* [Exercise]: Word for word, set down every line of the entries below from the line with "lots that met" to the line with "steps of the", including both, and no other line.

* [Supplied information]:
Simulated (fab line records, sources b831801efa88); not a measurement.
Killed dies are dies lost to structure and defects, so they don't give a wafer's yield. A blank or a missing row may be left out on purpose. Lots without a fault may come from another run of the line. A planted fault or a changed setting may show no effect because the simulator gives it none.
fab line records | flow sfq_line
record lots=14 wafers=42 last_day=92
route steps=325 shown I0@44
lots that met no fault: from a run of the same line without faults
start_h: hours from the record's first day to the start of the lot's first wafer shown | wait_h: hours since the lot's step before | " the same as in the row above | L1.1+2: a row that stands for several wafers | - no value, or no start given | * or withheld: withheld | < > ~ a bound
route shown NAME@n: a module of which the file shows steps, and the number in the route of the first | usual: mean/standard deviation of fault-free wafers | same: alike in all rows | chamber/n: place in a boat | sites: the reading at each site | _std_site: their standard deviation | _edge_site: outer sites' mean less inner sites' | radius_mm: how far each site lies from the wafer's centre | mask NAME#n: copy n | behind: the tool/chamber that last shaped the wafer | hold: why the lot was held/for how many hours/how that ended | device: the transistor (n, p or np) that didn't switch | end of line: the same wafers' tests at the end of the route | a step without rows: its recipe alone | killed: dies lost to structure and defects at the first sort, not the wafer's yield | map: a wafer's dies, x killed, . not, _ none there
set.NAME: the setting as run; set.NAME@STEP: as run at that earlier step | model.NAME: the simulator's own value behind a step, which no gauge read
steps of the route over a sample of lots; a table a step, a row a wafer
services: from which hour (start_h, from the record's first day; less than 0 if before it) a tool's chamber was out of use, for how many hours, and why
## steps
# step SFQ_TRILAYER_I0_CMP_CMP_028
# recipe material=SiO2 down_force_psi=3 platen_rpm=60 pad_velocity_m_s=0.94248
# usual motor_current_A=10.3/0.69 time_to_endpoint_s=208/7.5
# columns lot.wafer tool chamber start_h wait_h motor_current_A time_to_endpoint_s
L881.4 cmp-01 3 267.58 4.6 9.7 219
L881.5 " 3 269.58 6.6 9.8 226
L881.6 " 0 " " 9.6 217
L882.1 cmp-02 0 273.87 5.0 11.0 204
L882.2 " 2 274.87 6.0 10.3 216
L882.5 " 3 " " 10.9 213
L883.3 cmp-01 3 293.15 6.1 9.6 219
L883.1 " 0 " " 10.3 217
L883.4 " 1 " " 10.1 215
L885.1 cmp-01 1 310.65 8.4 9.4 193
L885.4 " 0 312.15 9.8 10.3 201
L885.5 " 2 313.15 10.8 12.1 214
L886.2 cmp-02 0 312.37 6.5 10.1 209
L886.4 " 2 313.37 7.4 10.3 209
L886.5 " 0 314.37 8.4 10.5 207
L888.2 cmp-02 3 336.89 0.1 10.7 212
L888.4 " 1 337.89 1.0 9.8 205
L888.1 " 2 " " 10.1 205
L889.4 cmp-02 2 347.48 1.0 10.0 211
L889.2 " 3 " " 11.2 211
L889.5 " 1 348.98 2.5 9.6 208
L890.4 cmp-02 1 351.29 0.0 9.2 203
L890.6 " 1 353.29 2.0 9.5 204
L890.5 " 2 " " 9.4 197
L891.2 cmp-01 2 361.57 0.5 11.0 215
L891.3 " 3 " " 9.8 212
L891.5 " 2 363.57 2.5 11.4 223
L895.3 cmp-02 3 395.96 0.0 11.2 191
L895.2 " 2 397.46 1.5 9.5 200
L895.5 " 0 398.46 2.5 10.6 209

* [Response box]:
lots that met no fault: from a run of the same line without faults
start_h: hours from the record's first day to the start of the lot's first wafer shown | wait_h: hours since the lot's step before | " the same as in the row above | L1.1+2: a row that stands for several wafers | - no value, or no start given | * or withheld: withheld | < > ~ a bound
route shown NAME@n: a module of which the file shows steps, and the number in the route of the first | usual: mean/standard deviation of fault-free wafers | same: alike in all rows | chamber/n: place in a boat | sites: the reading at each site | _std_site: their standard deviation | _edge_site: outer sites' mean less inner sites' | radius_mm: how far each site lies from the wafer's centre | mask NAME#n: copy n | behind: the tool/chamber that last shaped the wafer | hold: why the lot was held/for how many hours/how that ended | device: the transistor (n, p or np) that didn't switch | end of line: the same wafers' tests at the end of the route | a step without rows: its recipe alone | killed: dies lost to structure and defects at the first sort, not the wafer's yield | map: a wafer's dies, x killed, . not, _ none there
set.NAME: the setting as run; set.NAME@STEP: as run at that earlier step | model.NAME: the simulator's own value behind a step, which no gauge read
steps of the route over a sample of lots; a table a step, a row a wafer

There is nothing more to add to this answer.